* **Work order**
Repeat the records. Leave nothing out.

* **Records supplied**
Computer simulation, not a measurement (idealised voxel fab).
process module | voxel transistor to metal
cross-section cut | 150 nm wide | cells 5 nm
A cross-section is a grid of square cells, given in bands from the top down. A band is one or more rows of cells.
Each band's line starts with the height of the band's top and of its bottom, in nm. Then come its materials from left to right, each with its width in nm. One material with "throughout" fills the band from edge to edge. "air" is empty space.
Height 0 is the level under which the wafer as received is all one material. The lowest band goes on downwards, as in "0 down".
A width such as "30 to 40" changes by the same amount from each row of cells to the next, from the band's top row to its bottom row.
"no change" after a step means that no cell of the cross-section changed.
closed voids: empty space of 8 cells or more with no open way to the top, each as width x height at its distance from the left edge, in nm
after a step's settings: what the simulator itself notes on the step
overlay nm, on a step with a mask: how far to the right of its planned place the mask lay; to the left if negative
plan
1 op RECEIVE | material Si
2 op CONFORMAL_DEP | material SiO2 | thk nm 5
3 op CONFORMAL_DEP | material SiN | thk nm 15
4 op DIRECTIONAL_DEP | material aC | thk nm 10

* **Worked solution**
Computer simulation, not a measurement (idealised voxel fab).
process module | voxel transistor to metal
cross-section cut | 150 nm wide | cells 5 nm
A cross-section is a grid of square cells, given in bands from the top down. A band is one or more rows of cells.
Each band's line starts with the height of the band's top and of its bottom, in nm. Then come its materials from left to right, each with its width in nm. One material with "throughout" fills the band from edge to edge. "air" is empty space.
Height 0 is the level under which the wafer as received is all one material. The lowest band goes on downwards, as in "0 down".
A width such as "30 to 40" changes by the same amount from each row of cells to the next, from the band's top row to its bottom row.
"no change" after a step means that no cell of the cross-section changed.
closed voids: empty space of 8 cells or more with no open way to the top, each as width x height at its distance from the left edge, in nm
after a step's settings: what the simulator itself notes on the step
overlay nm, on a step with a mask: how far to the right of its planned place the mask lay; to the left if negative
plan
1 op RECEIVE | material Si
2 op CONFORMAL_DEP | material SiO2 | thk nm 5
3 op CONFORMAL_DEP | material SiN | thk nm 15
4 op DIRECTIONAL_DEP | material aC | thk nm 10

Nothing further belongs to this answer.